* **TASK ITEM**: Copy the complete listing exactly as shown.

* **RECORDED INFORMATION**:
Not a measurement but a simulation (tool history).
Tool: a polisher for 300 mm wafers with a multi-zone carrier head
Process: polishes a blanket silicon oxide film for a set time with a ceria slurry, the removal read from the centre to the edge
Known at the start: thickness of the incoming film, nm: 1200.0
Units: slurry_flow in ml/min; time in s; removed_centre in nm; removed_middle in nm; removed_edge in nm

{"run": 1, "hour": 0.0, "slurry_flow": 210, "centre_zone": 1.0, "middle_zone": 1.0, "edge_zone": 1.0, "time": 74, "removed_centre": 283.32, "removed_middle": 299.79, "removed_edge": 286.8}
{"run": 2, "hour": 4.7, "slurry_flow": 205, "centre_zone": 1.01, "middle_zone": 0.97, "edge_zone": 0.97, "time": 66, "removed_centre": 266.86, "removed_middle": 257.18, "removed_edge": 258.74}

* **RESPONSE**:
Not a measurement but a simulation (tool history).
Tool: a polisher for 300 mm wafers with a multi-zone carrier head
Process: polishes a blanket silicon oxide film for a set time with a ceria slurry, the removal read from the centre to the edge
Known at the start: thickness of the incoming film, nm: 1200.0
Units: slurry_flow in ml/min; time in s; removed_centre in nm; removed_middle in nm; removed_edge in nm

{"run": 1, "hour": 0.0, "slurry_flow": 210, "centre_zone": 1.0, "middle_zone": 1.0, "edge_zone": 1.0, "time": 74, "removed_centre": 283.32, "removed_middle": 299.79, "removed_edge": 286.8}
{"run": 2, "hour": 4.7, "slurry_flow": 205, "centre_zone": 1.01, "middle_zone": 0.97, "edge_zone": 0.97, "time": 66, "removed_centre": 266.86, "removed_middle": 257.18, "removed_edge": 258.74}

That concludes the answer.